* _WORK ORDER_: Write the entries out exactly, with the final line being the one containing "startH: hours from".

* _INFORMATION_:
- Opening Delimiter -

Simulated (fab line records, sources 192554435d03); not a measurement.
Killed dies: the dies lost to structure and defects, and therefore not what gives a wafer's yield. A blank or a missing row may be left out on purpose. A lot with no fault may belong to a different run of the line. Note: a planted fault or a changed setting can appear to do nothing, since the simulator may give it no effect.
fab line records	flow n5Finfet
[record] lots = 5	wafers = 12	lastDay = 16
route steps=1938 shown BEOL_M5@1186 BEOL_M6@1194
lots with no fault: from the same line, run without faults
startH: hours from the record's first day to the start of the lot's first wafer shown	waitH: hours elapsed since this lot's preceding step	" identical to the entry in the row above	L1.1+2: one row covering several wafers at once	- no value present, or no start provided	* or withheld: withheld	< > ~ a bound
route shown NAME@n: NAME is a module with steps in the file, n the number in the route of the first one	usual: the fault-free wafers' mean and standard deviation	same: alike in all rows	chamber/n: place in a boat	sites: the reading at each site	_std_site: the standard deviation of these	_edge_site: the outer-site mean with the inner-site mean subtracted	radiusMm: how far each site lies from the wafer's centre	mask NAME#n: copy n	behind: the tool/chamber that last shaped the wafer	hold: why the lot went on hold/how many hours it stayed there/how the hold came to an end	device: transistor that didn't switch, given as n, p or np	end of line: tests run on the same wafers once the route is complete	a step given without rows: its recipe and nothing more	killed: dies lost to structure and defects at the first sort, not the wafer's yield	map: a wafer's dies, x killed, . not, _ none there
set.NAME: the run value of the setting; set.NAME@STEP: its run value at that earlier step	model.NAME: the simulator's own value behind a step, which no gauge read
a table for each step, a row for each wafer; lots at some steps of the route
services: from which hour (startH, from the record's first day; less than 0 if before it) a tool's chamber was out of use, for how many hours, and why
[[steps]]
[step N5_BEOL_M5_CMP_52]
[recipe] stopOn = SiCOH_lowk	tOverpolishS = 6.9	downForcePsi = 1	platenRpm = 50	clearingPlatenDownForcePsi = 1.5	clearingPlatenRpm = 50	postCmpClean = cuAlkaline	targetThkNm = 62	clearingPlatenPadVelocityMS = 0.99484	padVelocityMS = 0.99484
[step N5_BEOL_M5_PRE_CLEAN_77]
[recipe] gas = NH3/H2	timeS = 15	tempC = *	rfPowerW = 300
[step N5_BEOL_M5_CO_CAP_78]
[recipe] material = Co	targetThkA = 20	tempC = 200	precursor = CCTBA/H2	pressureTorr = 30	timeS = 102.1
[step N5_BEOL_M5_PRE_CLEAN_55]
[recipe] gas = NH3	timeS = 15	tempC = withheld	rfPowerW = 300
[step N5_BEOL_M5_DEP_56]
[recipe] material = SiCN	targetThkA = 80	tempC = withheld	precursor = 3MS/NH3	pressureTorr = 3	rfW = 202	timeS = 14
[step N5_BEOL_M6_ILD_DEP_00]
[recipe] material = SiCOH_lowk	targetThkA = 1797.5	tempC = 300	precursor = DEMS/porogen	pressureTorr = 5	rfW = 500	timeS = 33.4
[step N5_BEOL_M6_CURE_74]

- Closing Delimiter -

* _WRITTEN REPLY_:
Simulated (fab line records, sources 192554435d03); not a measurement.
Killed dies: the dies lost to structure and defects, and therefore not what gives a wafer's yield. A blank or a missing row may be left out on purpose. A lot with no fault may belong to a different run of the line. Note: a planted fault or a changed setting can appear to do nothing, since the simulator may give it no effect.
fab line records	flow n5Finfet
[record] lots = 5	wafers = 12	lastDay = 16
route steps=1938 shown BEOL_M5@1186 BEOL_M6@1194
lots with no fault: from the same line, run without faults
startH: hours from the record's first day to the start of the lot's first wafer shown	waitH: hours elapsed since this lot's preceding step	" identical to the entry in the row above	L1.1+2: one row covering several wafers at once	- no value present, or no start provided	* or withheld: withheld	< > ~ a bound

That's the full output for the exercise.